__ASSIGNMENT__.
Please set the lines down again exactly, from the top of the entries through the line that contains "gave (mg) |".

__THE DATA__.
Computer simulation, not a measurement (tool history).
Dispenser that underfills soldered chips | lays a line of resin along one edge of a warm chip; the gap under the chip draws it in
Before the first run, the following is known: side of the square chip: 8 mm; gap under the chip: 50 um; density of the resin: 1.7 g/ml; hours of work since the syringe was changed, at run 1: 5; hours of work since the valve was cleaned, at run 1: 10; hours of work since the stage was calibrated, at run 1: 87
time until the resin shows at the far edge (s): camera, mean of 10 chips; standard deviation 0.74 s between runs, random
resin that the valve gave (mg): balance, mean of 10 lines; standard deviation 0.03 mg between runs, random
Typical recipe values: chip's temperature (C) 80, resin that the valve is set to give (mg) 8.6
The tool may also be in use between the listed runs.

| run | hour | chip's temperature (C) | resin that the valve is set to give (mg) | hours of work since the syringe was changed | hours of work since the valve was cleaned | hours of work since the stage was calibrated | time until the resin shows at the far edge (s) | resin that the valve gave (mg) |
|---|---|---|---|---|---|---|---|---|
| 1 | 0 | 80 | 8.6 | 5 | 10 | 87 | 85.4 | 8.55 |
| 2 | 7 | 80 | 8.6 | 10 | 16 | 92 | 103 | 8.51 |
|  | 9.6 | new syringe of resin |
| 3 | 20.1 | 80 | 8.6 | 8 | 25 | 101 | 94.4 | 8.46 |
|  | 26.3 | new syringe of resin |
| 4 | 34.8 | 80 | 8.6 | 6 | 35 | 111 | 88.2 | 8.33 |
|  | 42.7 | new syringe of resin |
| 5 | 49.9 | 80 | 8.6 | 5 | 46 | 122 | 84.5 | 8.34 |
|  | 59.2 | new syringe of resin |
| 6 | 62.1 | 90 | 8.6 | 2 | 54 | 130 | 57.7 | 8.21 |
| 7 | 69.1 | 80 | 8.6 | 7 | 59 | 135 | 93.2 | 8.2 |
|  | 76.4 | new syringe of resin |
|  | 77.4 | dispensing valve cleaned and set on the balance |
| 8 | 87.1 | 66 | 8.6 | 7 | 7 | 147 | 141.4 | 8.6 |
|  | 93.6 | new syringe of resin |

__EXERCISE SOLUTION__.
Computer simulation, not a measurement (tool history).
Dispenser that underfills soldered chips | lays a line of resin along one edge of a warm chip; the gap under the chip draws it in
Before the first run, the following is known: side of the square chip: 8 mm; gap under the chip: 50 um; density of the resin: 1.7 g/ml; hours of work since the syringe was changed, at run 1: 5; hours of work since the valve was cleaned, at run 1: 10; hours of work since the stage was calibrated, at run 1: 87
time until the resin shows at the far edge (s): camera, mean of 10 chips; standard deviation 0.74 s between runs, random
resin that the valve gave (mg): balance, mean of 10 lines; standard deviation 0.03 mg between runs, random
Typical recipe values: chip's temperature (C) 80, resin that the valve is set to give (mg) 8.6
The tool may also be in use between the listed runs.

| run | hour | chip's temperature (C) | resin that the valve is set to give (mg) | hours of work since the syringe was changed | hours of work since the valve was cleaned | hours of work since the stage was calibrated | time until the resin shows at the far edge (s) | resin that the valve gave (mg) |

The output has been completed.